───

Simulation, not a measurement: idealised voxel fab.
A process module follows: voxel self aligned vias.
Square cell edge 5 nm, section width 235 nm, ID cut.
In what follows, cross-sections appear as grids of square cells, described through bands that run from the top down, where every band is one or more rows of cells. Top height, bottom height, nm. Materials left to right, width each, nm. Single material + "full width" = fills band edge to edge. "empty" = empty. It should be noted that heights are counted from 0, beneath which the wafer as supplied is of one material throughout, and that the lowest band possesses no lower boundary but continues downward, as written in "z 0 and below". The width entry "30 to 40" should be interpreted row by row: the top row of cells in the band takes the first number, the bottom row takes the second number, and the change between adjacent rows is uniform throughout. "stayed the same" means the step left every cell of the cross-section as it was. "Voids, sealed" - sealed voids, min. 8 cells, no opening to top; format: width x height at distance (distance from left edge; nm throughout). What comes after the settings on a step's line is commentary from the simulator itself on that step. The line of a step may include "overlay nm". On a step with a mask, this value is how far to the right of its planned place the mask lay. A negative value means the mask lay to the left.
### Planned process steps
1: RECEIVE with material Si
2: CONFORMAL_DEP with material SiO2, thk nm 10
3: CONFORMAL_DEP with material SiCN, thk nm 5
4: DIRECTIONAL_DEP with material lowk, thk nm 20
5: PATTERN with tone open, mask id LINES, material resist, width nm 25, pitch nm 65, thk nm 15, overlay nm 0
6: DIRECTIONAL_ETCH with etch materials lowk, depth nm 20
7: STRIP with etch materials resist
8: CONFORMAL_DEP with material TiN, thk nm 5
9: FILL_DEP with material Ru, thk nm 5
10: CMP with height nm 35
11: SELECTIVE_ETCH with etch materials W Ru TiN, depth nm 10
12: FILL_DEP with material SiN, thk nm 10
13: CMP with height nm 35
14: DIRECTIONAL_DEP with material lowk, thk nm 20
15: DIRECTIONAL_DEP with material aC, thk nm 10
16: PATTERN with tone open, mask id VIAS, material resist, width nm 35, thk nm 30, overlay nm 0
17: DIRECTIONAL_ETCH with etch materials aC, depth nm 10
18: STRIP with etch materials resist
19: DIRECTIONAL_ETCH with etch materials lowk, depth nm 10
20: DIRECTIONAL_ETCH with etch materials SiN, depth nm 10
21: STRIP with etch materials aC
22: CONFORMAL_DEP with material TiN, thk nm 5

───

● ACTIVITY:
Reproduce, please, the lines of the material from its first line down to the line containing "Square cell edge", keeping both ends and nothing beyond them.

● EXERCISE ANSWER:
Simulation, not a measurement: idealised voxel fab.
A process module follows: voxel self aligned vias.
Square cell edge 5 nm, section width 235 nm, ID cut.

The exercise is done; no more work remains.